Present the following data again exactly as it is shown.

Start of Data records

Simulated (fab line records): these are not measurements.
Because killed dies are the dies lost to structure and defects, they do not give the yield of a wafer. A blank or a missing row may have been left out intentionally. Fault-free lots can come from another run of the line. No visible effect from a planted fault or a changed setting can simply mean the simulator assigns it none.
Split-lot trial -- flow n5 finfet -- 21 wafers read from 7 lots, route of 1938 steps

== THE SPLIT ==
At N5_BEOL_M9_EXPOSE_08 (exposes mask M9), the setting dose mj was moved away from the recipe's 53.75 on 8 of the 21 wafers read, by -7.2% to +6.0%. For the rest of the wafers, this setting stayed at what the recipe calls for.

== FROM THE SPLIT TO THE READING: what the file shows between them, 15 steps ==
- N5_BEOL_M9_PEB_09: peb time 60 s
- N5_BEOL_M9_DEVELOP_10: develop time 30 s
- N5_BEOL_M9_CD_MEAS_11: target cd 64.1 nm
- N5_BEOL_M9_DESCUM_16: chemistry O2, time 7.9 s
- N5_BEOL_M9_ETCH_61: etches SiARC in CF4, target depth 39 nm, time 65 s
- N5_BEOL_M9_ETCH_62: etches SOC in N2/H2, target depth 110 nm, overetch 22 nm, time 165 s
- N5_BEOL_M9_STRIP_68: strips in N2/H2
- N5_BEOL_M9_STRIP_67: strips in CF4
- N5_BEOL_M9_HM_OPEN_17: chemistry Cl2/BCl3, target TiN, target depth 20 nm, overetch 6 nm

End of Data records

--- Exercise answer ---
Simulated (fab line records): these are not measurements.
Because killed dies are the dies lost to structure and defects, they do not give the yield of a wafer. A blank or a missing row may have been left out intentionally. Fault-free lots can come from another run of the line. No visible effect from a planted fault or a changed setting can simply mean the simulator assigns it none.
Split-lot trial -- flow n5 finfet -- 21 wafers read from 7 lots, route of 1938 steps

== THE SPLIT ==
At N5_BEOL_M9_EXPOSE_08 (exposes mask M9), the setting dose mj was moved away from the recipe's 53.75 on 8 of the 21 wafers read, by -7.2% to +6.0%. For the rest of the wafers, this setting stayed at what the recipe calls for.

== FROM THE SPLIT TO THE READING: what the file shows between them, 15 steps ==
- N5_BEOL_M9_PEB_09: peb time 60 s
- N5_BEOL_M9_DEVELOP_10: develop time 30 s
- N5_BEOL_M9_CD_MEAS_11: target cd 64.1 nm
- N5_BEOL_M9_DESCUM_16: chemistry O2, time 7.9 s
- N5_BEOL_M9_ETCH_61: etches SiARC in CF4, target depth 39 nm, time 65 s
- N5_BEOL_M9_ETCH_62: etches SOC in N2/H2, target depth 110 nm, overetch 22 nm, time 165 s
- N5_BEOL_M9_STRIP_68: strips in N2/H2
- N5_BEOL_M9_STRIP_67: strips in CF4
- N5_BEOL_M9_HM_OPEN_17: chemistry Cl2/BCl3, target TiN, target depth 20 nm, overetch 6 nm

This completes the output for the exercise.